• **EXERCISE**
Copy every entry precisely.

• **GIVEN INFORMATION**
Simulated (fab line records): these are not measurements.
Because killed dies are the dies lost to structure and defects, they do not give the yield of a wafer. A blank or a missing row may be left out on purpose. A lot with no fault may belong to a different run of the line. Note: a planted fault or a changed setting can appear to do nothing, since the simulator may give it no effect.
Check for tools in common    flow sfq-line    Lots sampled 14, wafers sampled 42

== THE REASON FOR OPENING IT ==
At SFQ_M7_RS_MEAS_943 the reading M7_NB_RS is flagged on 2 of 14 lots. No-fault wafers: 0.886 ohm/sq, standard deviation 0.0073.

• **TASK OUTPUT**
Simulated (fab line records): these are not measurements.
Because killed dies are the dies lost to structure and defects, they do not give the yield of a wafer. A blank or a missing row may be left out on purpose. A lot with no fault may belong to a different run of the line. Note: a planted fault or a changed setting can appear to do nothing, since the simulator may give it no effect.
Check for tools in common    flow sfq-line    Lots sampled 14, wafers sampled 42

== THE REASON FOR OPENING IT ==
At SFQ_M7_RS_MEAS_943 the reading M7_NB_RS is flagged on 2 of 14 lots. No-fault wafers: 0.886 ohm/sq, standard deviation 0.0073.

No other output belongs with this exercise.